* Work instruction
What you give must be exactly the lines of the material from the first through the line that contains "R2: film removed", inclusive, and no others.

○ ○ ○ ○ ○ ○ ○

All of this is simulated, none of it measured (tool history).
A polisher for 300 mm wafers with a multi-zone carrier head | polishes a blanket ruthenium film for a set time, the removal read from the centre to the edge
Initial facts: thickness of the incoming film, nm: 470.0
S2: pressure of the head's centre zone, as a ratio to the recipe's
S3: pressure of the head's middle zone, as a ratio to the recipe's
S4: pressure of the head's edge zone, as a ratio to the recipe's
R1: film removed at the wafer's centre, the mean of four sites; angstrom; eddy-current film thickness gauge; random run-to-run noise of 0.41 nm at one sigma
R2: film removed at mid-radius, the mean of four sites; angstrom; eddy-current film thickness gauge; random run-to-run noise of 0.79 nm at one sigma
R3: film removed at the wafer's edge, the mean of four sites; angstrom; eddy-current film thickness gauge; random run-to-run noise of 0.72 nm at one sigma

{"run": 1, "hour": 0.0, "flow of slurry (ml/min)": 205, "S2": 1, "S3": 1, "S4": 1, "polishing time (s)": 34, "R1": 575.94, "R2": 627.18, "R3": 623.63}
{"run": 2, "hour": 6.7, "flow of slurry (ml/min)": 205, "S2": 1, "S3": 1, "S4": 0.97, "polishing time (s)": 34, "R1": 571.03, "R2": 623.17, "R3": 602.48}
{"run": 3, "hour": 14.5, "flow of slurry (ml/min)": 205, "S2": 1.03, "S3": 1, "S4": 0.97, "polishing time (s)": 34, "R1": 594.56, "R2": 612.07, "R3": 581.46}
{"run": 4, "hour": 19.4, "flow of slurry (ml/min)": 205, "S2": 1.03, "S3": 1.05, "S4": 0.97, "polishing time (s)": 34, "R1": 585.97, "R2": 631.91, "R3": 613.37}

○ ○ ○ ○ ○ ○ ○

* Written solution
All of this is simulated, none of it measured (tool history).
A polisher for 300 mm wafers with a multi-zone carrier head | polishes a blanket ruthenium film for a set time, the removal read from the centre to the edge
Initial facts: thickness of the incoming film, nm: 470.0
S2: pressure of the head's centre zone, as a ratio to the recipe's
S3: pressure of the head's middle zone, as a ratio to the recipe's
S4: pressure of the head's edge zone, as a ratio to the recipe's
R1: film removed at the wafer's centre, the mean of four sites; angstrom; eddy-current film thickness gauge; random run-to-run noise of 0.41 nm at one sigma
R2: film removed at mid-radius, the mean of four sites; angstrom; eddy-current film thickness gauge; random run-to-run noise of 0.79 nm at one sigma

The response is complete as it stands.